╭──
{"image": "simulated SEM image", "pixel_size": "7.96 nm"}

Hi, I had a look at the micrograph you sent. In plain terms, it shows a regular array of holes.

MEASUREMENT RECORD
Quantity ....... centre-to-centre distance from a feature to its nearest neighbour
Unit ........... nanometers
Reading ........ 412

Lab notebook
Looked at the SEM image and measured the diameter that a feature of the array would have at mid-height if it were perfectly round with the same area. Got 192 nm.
╰──

**Brief**
Each line from the top of the entries above through the line containing "Lab notebook" must be transcribed exactly, and no other line may appear.

**Expected answer**
{"image": "simulated SEM image", "pixel_size": "7.96 nm"}

Hi, I had a look at the micrograph you sent. In plain terms, it shows a regular array of holes.

MEASUREMENT RECORD
Quantity ....... centre-to-centre distance from a feature to its nearest neighbour
Unit ........... nanometers
Reading ........ 412

Lab notebook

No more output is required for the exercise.